------------------------

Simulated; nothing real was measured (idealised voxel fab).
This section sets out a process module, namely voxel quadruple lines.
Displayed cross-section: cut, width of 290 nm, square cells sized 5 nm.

------------------------

Action item —
May I have all of the records repeated exactly?

Task response —
Simulated; nothing real was measured (idealised voxel fab).
This section sets out a process module, namely voxel quadruple lines.
Displayed cross-section: cut, width of 290 nm, square cells sized 5 nm.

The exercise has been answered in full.